» TASK ITEM:
Type again, exactly, the lines below from the start through the line that includes "start-h: hours from".

============

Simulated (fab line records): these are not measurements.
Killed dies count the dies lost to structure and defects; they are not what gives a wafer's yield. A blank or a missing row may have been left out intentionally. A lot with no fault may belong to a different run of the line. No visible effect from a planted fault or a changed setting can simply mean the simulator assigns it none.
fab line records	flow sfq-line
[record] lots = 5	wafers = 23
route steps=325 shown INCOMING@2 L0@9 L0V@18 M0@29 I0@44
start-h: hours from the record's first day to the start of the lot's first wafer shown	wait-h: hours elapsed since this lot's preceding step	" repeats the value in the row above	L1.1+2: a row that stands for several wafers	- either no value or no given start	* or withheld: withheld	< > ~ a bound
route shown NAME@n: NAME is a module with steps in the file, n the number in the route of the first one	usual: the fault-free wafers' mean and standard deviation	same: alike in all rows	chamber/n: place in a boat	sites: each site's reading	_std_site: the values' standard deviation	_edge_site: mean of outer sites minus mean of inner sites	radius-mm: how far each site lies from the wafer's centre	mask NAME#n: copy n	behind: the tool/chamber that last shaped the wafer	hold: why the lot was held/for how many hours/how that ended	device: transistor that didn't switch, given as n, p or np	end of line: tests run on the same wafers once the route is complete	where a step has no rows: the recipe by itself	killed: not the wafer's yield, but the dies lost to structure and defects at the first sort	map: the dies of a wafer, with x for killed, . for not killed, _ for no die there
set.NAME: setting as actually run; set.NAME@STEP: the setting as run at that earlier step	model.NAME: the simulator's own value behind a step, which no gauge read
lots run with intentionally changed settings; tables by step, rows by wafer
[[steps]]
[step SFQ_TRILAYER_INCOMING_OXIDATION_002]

============

» YOUR RESPONSE:
Simulated (fab line records): these are not measurements.
Killed dies count the dies lost to structure and defects; they are not what gives a wafer's yield. A blank or a missing row may have been left out intentionally. A lot with no fault may belong to a different run of the line. No visible effect from a planted fault or a changed setting can simply mean the simulator assigns it none.
fab line records	flow sfq-line
[record] lots = 5	wafers = 23
route steps=325 shown INCOMING@2 L0@9 L0V@18 M0@29 I0@44
start-h: hours from the record's first day to the start of the lot's first wafer shown	wait-h: hours elapsed since this lot's preceding step	" repeats the value in the row above	L1.1+2: a row that stands for several wafers	- either no value or no given start	* or withheld: withheld	< > ~ a bound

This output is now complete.